START DATA FOR ANALYSIS

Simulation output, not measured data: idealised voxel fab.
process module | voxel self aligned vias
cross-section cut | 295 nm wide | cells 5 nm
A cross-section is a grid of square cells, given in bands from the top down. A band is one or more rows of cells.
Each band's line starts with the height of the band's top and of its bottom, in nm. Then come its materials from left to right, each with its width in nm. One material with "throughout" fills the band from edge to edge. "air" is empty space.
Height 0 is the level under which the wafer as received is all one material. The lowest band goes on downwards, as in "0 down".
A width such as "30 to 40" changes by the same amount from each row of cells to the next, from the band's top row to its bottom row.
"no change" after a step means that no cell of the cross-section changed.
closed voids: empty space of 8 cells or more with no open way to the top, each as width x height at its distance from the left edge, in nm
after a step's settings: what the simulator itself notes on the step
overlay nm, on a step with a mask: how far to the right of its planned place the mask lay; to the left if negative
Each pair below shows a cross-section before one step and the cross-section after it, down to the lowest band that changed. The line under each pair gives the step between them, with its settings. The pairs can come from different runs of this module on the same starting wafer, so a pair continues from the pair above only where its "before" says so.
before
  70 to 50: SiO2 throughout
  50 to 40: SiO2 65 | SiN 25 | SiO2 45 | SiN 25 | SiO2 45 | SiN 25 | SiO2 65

END DATA FOR ANALYSIS

§ **WORK TASK**
Set every line of the listing down word for word.

§ **WRITTEN SOLUTION**
Simulation output, not measured data: idealised voxel fab.
process module | voxel self aligned vias
cross-section cut | 295 nm wide | cells 5 nm
A cross-section is a grid of square cells, given in bands from the top down. A band is one or more rows of cells.
Each band's line starts with the height of the band's top and of its bottom, in nm. Then come its materials from left to right, each with its width in nm. One material with "throughout" fills the band from edge to edge. "air" is empty space.
Height 0 is the level under which the wafer as received is all one material. The lowest band goes on downwards, as in "0 down".
A width such as "30 to 40" changes by the same amount from each row of cells to the next, from the band's top row to its bottom row.
"no change" after a step means that no cell of the cross-section changed.
closed voids: empty space of 8 cells or more with no open way to the top, each as width x height at its distance from the left edge, in nm
after a step's settings: what the simulator itself notes on the step
overlay nm, on a step with a mask: how far to the right of its planned place the mask lay; to the left if negative
Each pair below shows a cross-section before one step and the cross-section after it, down to the lowest band that changed. The line under each pair gives the step between them, with its settings. The pairs can come from different runs of this module on the same starting wafer, so a pair continues from the pair above only where its "before" says so.
before
  70 to 50: SiO2 throughout
  50 to 40: SiO2 65 | SiN 25 | SiO2 45 | SiN 25 | SiO2 45 | SiN 25 | SiO2 65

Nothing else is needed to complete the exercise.